◆ **Task item**:
Please retype, unchanged, each line from the top of the material below through the line where "Commonality check across" appears.

◆ **Extracted data**:
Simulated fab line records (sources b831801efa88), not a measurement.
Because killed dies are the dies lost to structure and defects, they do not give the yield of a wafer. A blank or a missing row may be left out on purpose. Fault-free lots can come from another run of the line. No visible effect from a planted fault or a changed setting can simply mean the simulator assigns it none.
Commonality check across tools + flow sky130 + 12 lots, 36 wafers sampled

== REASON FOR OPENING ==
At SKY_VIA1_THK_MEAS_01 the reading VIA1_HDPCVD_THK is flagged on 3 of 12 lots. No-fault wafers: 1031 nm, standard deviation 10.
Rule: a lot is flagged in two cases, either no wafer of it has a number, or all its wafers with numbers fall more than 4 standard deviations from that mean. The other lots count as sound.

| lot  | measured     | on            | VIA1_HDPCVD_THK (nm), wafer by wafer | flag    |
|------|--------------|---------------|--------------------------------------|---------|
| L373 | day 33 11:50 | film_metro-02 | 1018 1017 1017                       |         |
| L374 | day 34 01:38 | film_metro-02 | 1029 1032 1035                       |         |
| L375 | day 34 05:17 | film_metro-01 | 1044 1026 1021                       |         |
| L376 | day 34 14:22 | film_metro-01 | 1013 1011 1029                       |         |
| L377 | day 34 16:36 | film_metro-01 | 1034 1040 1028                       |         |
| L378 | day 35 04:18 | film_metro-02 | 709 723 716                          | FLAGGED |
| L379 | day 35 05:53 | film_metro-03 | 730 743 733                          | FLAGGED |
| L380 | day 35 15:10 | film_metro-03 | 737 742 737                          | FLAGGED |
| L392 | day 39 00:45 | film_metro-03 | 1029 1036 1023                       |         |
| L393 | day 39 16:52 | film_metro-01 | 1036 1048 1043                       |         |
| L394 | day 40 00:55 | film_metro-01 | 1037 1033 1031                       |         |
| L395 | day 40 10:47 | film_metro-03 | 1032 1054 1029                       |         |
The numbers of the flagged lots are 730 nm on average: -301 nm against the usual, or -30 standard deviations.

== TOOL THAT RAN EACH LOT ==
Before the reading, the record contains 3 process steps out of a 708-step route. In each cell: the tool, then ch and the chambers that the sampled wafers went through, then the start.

◆ **Response box**:
Simulated fab line records (sources b831801efa88), not a measurement.
Because killed dies are the dies lost to structure and defects, they do not give the yield of a wafer. A blank or a missing row may be left out on purpose. Fault-free lots can come from another run of the line. No visible effect from a planted fault or a changed setting can simply mean the simulator assigns it none.
Commonality check across tools + flow sky130 + 12 lots, 36 wafers sampled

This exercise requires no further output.